Content starts

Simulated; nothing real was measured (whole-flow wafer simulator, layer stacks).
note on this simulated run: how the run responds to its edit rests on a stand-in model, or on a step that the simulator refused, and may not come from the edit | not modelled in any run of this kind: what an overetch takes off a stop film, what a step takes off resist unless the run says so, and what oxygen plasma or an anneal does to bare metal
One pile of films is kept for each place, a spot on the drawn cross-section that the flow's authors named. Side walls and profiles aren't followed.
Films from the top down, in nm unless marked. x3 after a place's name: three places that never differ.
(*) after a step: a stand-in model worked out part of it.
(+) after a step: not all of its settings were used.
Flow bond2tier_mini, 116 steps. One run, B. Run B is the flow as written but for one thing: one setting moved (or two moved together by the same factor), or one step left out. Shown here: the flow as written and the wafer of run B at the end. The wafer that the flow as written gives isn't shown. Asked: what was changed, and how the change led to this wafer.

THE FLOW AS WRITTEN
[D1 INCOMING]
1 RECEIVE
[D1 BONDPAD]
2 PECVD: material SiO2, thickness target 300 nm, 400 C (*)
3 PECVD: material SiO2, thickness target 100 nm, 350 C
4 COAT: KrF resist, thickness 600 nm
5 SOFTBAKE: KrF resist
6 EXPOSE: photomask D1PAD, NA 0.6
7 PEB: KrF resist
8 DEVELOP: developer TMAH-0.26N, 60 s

Content ends

Assigned task:
From the first line to the last, write out the listing exactly.

Worked solution:
Simulated; nothing real was measured (whole-flow wafer simulator, layer stacks).
note on this simulated run: how the run responds to its edit rests on a stand-in model, or on a step that the simulator refused, and may not come from the edit | not modelled in any run of this kind: what an overetch takes off a stop film, what a step takes off resist unless the run says so, and what oxygen plasma or an anneal does to bare metal
One pile of films is kept for each place, a spot on the drawn cross-section that the flow's authors named. Side walls and profiles aren't followed.
Films from the top down, in nm unless marked. x3 after a place's name: three places that never differ.
(*) after a step: a stand-in model worked out part of it.
(+) after a step: not all of its settings were used.
Flow bond2tier_mini, 116 steps. One run, B. Run B is the flow as written but for one thing: one setting moved (or two moved together by the same factor), or one step left out. Shown here: the flow as written and the wafer of run B at the end. The wafer that the flow as written gives isn't shown. Asked: what was changed, and how the change led to this wafer.

THE FLOW AS WRITTEN
[D1 INCOMING]
1 RECEIVE
[D1 BONDPAD]
2 PECVD: material SiO2, thickness target 300 nm, 400 C (*)
3 PECVD: material SiO2, thickness target 100 nm, 350 C
4 COAT: KrF resist, thickness 600 nm
5 SOFTBAKE: KrF resist
6 EXPOSE: photomask D1PAD, NA 0.6
7 PEB: KrF resist
8 DEVELOP: developer TMAH-0.26N, 60 s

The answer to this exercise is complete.